___ DATA SECTION ___

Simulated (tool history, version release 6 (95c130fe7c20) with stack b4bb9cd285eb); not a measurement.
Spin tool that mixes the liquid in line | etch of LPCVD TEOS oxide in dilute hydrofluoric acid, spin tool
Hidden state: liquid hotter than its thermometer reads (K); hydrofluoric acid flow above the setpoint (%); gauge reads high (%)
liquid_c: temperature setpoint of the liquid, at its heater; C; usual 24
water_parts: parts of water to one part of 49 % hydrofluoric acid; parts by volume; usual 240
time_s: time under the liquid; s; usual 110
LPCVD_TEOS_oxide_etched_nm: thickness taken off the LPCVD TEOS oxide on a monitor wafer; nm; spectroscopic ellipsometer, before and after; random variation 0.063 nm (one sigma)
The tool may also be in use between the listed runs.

___

**ACTIVITY**
The material shown above must be written out again in full, exactly as it reads.

**EXERCISE ANSWER**
Simulated (tool history, version release 6 (95c130fe7c20) with stack b4bb9cd285eb); not a measurement.
Spin tool that mixes the liquid in line | etch of LPCVD TEOS oxide in dilute hydrofluoric acid, spin tool
Hidden state: liquid hotter than its thermometer reads (K); hydrofluoric acid flow above the setpoint (%); gauge reads high (%)
liquid_c: temperature setpoint of the liquid, at its heater; C; usual 24
water_parts: parts of water to one part of 49 % hydrofluoric acid; parts by volume; usual 240
time_s: time under the liquid; s; usual 110
LPCVD_TEOS_oxide_etched_nm: thickness taken off the LPCVD TEOS oxide on a monitor wafer; nm; spectroscopic ellipsometer, before and after; random variation 0.063 nm (one sigma)
The tool may also be in use between the listed runs.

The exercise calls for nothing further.